_Work request:_ When the line containing "A lot that was" appears in the entries below, begin printing there and stop after the line containing "Sound: these wafers, L243.1, L243.2, L243.3."; print each of those lines exactly and no other line.

====== Extracted data ======
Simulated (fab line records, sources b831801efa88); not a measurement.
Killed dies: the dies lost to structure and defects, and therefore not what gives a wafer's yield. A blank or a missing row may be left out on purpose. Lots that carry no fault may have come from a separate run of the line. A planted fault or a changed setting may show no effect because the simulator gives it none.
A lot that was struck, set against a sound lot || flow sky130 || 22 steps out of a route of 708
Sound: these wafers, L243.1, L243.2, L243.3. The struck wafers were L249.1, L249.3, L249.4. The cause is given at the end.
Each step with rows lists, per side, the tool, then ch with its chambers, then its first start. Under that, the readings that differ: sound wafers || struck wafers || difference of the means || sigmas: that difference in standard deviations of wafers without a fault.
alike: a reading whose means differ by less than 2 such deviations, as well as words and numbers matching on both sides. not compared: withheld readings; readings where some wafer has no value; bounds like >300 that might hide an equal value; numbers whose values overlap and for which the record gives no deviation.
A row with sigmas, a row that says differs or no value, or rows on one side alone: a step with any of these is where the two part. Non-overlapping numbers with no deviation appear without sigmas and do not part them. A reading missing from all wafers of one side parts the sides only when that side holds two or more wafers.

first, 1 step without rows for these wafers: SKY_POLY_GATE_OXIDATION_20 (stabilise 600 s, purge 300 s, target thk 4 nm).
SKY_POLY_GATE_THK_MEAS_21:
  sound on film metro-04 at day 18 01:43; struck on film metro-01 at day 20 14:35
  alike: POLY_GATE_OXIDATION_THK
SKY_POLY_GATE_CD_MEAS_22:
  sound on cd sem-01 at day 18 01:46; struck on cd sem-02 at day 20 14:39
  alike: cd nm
======

_Exercise response:_
A lot that was struck, set against a sound lot || flow sky130 || 22 steps out of a route of 708
Sound: these wafers, L243.1, L243.2, L243.3. The struck wafers were L249.1, L249.3, L249.4. The cause is given at the end.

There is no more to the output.